Exercise
Only certain lines below are wanted: those starting at the line containing "lab-mate: sorting the" and ending at the line containing "feature || 254 nm", both included, each retyped exactly.

Extracted records
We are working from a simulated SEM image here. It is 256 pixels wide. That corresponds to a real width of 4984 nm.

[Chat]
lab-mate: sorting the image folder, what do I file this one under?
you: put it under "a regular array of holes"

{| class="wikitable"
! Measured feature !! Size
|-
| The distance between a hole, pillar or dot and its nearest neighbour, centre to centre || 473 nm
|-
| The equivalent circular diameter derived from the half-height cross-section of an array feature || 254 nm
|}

Task solution
lab-mate: sorting the image folder, what do I file this one under?
you: put it under "a regular array of holes"

{| class="wikitable"
! Measured feature !! Size
|-
| The distance between a hole, pillar or dot and its nearest neighbour, centre to centre || 473 nm
|-
| The equivalent circular diameter derived from the half-height cross-section of an array feature || 254 nm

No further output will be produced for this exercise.